§ **WORK ITEM**
Once the line with "cdNm (nm): 139.3 139.8 142.1" is found in the data, output it and each following line exactly, up to and including the line with "N5_BEOL_M11_DEGAS_44: pvdSputter-01, day 13", and nothing before or after.

§ **EXTRACTED DATA**
■ ■ ■

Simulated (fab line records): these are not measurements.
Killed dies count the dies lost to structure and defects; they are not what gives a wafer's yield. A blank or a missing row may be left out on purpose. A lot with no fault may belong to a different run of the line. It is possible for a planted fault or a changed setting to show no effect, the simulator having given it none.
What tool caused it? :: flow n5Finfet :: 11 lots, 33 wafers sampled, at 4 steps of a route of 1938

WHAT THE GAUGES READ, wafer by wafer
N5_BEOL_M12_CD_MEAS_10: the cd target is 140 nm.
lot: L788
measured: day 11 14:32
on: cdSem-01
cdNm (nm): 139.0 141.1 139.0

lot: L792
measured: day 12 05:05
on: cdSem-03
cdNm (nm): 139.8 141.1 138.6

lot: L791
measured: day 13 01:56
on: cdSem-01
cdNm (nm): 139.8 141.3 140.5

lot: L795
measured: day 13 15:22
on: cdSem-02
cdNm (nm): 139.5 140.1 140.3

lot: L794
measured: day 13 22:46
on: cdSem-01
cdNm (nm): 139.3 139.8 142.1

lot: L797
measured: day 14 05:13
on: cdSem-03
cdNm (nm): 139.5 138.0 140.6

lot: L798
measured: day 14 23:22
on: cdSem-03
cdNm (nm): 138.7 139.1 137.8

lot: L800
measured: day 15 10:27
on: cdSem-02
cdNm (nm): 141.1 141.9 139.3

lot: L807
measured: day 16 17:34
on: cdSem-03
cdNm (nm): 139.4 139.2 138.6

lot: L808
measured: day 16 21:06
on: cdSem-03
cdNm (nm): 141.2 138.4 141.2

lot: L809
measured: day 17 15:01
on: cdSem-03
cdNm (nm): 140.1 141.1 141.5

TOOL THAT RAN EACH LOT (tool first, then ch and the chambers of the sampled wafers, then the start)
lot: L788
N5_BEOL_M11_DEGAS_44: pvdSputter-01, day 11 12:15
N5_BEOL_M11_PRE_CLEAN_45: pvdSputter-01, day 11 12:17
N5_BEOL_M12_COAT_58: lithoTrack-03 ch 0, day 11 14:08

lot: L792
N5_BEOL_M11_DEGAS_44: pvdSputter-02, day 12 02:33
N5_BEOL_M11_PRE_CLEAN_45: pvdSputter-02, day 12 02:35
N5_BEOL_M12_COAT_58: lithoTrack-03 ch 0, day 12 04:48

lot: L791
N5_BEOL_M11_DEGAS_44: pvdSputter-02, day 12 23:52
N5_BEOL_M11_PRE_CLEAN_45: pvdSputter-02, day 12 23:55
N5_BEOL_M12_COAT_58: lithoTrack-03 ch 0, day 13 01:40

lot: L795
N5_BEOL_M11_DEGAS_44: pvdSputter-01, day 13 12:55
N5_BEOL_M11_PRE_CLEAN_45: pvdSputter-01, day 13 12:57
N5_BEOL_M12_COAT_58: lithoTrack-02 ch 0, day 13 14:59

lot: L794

■ ■ ■

§ **EXERCISE SOLUTION**
cdNm (nm): 139.3 139.8 142.1

lot: L797
measured: day 14 05:13
on: cdSem-03
cdNm (nm): 139.5 138.0 140.6

lot: L798
measured: day 14 23:22
on: cdSem-03
cdNm (nm): 138.7 139.1 137.8

lot: L800
measured: day 15 10:27
on: cdSem-02
cdNm (nm): 141.1 141.9 139.3

lot: L807
measured: day 16 17:34
on: cdSem-03
cdNm (nm): 139.4 139.2 138.6

lot: L808
measured: day 16 21:06
on: cdSem-03
cdNm (nm): 141.2 138.4 141.2

lot: L809
measured: day 17 15:01
on: cdSem-03
cdNm (nm): 140.1 141.1 141.5

TOOL THAT RAN EACH LOT (tool first, then ch and the chambers of the sampled wafers, then the start)
lot: L788
N5_BEOL_M11_DEGAS_44: pvdSputter-01, day 11 12:15
N5_BEOL_M11_PRE_CLEAN_45: pvdSputter-01, day 11 12:17
N5_BEOL_M12_COAT_58: lithoTrack-03 ch 0, day 11 14:08

lot: L792
N5_BEOL_M11_DEGAS_44: pvdSputter-02, day 12 02:33
N5_BEOL_M11_PRE_CLEAN_45: pvdSputter-02, day 12 02:35
N5_BEOL_M12_COAT_58: lithoTrack-03 ch 0, day 12 04:48

lot: L791
N5_BEOL_M11_DEGAS_44: pvdSputter-02, day 12 23:52
N5_BEOL_M11_PRE_CLEAN_45: pvdSputter-02, day 12 23:55
N5_BEOL_M12_COAT_58: lithoTrack-03 ch 0, day 13 01:40

lot: L795
N5_BEOL_M11_DEGAS_44: pvdSputter-01, day 13 12:55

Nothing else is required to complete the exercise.